* Source data
#####

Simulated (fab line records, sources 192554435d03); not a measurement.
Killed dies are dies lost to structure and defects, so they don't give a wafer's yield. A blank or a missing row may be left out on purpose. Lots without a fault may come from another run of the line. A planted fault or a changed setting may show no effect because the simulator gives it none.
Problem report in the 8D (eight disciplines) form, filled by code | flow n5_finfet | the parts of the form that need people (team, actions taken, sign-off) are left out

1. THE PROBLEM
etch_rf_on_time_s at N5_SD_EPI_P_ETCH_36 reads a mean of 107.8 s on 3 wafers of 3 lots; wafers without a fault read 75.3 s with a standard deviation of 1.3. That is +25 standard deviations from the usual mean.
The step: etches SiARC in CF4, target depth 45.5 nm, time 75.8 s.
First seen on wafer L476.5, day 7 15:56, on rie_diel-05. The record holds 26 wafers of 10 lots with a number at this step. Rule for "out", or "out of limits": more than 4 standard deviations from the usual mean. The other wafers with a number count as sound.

#####

* Exercise
Please copy the lines in the records above between the one holding "Problem report in" and the one holding "The step: etches", inclusive, exactly and with no other line.

* Written solution
Problem report in the 8D (eight disciplines) form, filled by code | flow n5_finfet | the parts of the form that need people (team, actions taken, sign-off) are left out

1. THE PROBLEM
etch_rf_on_time_s at N5_SD_EPI_P_ETCH_36 reads a mean of 107.8 s on 3 wafers of 3 lots; wafers without a fault read 75.3 s with a standard deviation of 1.3. That is +25 standard deviations from the usual mean.
The step: etches SiARC in CF4, target depth 45.5 nm, time 75.8 s.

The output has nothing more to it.